Record excerpts
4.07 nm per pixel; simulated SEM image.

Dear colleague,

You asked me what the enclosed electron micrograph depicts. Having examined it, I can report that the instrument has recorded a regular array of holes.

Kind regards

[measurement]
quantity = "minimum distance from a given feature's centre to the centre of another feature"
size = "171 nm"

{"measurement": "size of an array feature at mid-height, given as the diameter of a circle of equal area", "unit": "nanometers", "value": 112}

Required action
Begin with the top line of the material and go as far as the line with "[measurement]". Set down those lines exactly, both ends included, and nothing more.

Response
4.07 nm per pixel; simulated SEM image.

Dear colleague,

You asked me what the enclosed electron micrograph depicts. Having examined it, I can report that the instrument has recorded a regular array of holes.

Kind regards

[measurement]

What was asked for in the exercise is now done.